- [EXERCISE]:
Each entry below should be retyped exactly, with nothing omitted.

- [EXTRACTED DATA]:
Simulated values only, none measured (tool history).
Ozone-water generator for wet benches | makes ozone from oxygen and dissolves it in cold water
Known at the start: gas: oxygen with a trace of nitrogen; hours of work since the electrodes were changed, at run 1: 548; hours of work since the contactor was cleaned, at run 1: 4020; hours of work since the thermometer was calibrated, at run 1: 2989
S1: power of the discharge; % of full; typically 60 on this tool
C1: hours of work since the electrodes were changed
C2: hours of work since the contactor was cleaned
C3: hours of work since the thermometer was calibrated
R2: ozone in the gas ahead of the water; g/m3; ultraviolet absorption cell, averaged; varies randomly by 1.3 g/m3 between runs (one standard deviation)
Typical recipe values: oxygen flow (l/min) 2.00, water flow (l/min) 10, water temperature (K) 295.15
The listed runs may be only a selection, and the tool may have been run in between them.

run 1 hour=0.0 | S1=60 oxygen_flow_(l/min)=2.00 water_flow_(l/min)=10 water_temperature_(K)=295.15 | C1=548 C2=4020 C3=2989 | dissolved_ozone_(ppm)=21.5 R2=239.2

- [EXPECTED ANSWER]:
Simulated values only, none measured (tool history).
Ozone-water generator for wet benches | makes ozone from oxygen and dissolves it in cold water
Known at the start: gas: oxygen with a trace of nitrogen; hours of work since the electrodes were changed, at run 1: 548; hours of work since the contactor was cleaned, at run 1: 4020; hours of work since the thermometer was calibrated, at run 1: 2989
S1: power of the discharge; % of full; typically 60 on this tool
C1: hours of work since the electrodes were changed
C2: hours of work since the contactor was cleaned
C3: hours of work since the thermometer was calibrated
R2: ozone in the gas ahead of the water; g/m3; ultraviolet absorption cell, averaged; varies randomly by 1.3 g/m3 between runs (one standard deviation)
Typical recipe values: oxygen flow (l/min) 2.00, water flow (l/min) 10, water temperature (K) 295.15
The listed runs may be only a selection, and the tool may have been run in between them.

run 1 hour=0.0 | S1=60 oxygen_flow_(l/min)=2.00 water_flow_(l/min)=10 water_temperature_(K)=295.15 | C1=548 C2=4020 C3=2989 | dissolved_ozone_(ppm)=21.5 R2=239.2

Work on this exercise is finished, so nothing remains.